• [REQUIREMENT]: Give back each line below verbatim.

• [SOURCE MATERIAL]:
------------------------------------------------------------
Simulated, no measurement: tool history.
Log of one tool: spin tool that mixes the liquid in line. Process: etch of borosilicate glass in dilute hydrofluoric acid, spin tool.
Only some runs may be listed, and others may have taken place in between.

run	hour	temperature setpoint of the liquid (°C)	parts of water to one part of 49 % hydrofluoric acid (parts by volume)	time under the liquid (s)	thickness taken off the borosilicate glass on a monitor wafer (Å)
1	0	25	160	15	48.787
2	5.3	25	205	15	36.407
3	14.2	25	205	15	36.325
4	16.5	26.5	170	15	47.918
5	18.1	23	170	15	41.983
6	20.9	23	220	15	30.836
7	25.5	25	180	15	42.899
------------------------------------------------------------

• [YOUR RESPONSE]:
Simulated, no measurement: tool history.
Log of one tool: spin tool that mixes the liquid in line. Process: etch of borosilicate glass in dilute hydrofluoric acid, spin tool.
Only some runs may be listed, and others may have taken place in between.

run	hour	temperature setpoint of the liquid (°C)	parts of water to one part of 49 % hydrofluoric acid (parts by volume)	time under the liquid (s)	thickness taken off the borosilicate glass on a monitor wafer (Å)
1	0	25	160	15	48.787
2	5.3	25	205	15	36.407
3	14.2	25	205	15	36.325
4	16.5	26.5	170	15	47.918
5	18.1	23	170	15	41.983
6	20.9	23	220	15	30.836
7	25.5	25	180	15	42.899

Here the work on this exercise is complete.